Exercise: Reproduce the entries. Each one must match the original exactly.

Extracted records:
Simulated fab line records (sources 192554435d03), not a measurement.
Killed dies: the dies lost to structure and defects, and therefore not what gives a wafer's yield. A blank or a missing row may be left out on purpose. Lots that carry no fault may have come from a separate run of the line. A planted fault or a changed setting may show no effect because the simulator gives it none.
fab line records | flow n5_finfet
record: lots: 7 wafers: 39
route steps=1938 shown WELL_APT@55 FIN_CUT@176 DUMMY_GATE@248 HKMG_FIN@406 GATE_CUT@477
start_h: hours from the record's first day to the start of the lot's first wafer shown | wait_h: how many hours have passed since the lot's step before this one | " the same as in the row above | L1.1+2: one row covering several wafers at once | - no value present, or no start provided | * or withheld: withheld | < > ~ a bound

Result:
Simulated fab line records (sources 192554435d03), not a measurement.
Killed dies: the dies lost to structure and defects, and therefore not what gives a wafer's yield. A blank or a missing row may be left out on purpose. Lots that carry no fault may have come from a separate run of the line. A planted fault or a changed setting may show no effect because the simulator gives it none.
fab line records | flow n5_finfet
record: lots: 7 wafers: 39
route steps=1938 shown WELL_APT@55 FIN_CUT@176 DUMMY_GATE@248 HKMG_FIN@406 GATE_CUT@477
start_h: hours from the record's first day to the start of the lot's first wafer shown | wait_h: how many hours have passed since the lot's step before this one | " the same as in the row above | L1.1+2: one row covering several wafers at once | - no value present, or no start provided | * or withheld: withheld | < > ~ a bound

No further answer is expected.